▶ _Extracted information_:
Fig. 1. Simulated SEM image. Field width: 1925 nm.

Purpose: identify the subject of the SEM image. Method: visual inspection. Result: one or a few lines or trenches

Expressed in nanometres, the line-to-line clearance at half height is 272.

▶ _Work order_: Print the full listing again, word for word.

▶ _Written solution_:
Fig. 1. Simulated SEM image. Field width: 1925 nm.

Purpose: identify the subject of the SEM image. Method: visual inspection. Result: one or a few lines or trenches

Expressed in nanometres, the line-to-line clearance at half height is 272.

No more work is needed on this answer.